Restating every entry exactly is the whole task.

***** DATASET ENTRIES

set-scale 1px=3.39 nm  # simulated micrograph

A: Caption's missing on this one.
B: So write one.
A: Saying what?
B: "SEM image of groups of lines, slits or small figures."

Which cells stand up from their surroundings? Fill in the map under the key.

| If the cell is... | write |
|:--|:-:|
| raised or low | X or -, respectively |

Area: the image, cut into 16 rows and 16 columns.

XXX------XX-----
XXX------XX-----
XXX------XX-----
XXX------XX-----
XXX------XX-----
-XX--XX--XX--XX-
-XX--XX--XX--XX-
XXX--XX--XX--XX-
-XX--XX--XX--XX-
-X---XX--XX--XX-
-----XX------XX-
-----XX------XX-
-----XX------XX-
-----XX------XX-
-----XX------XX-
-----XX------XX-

**********

(EXERCISE SOLUTION):
set-scale 1px=3.39 nm  # simulated micrograph

A: Caption's missing on this one.
B: So write one.
A: Saying what?
B: "SEM image of groups of lines, slits or small figures."

Which cells stand up from their surroundings? Fill in the map under the key.

| If the cell is... | write |
|:--|:-:|
| raised or low | X or -, respectively |

Area: the image, cut into 16 rows and 16 columns.

XXX------XX-----
XXX------XX-----
XXX------XX-----
XXX------XX-----
XXX------XX-----
-XX--XX--XX--XX-
-XX--XX--XX--XX-
XXX--XX--XX--XX-
-XX--XX--XX--XX-
-X---XX--XX--XX-
-----XX------XX-
-----XX------XX-
-----XX------XX-
-----XX------XX-
-----XX------XX-
-----XX------XX-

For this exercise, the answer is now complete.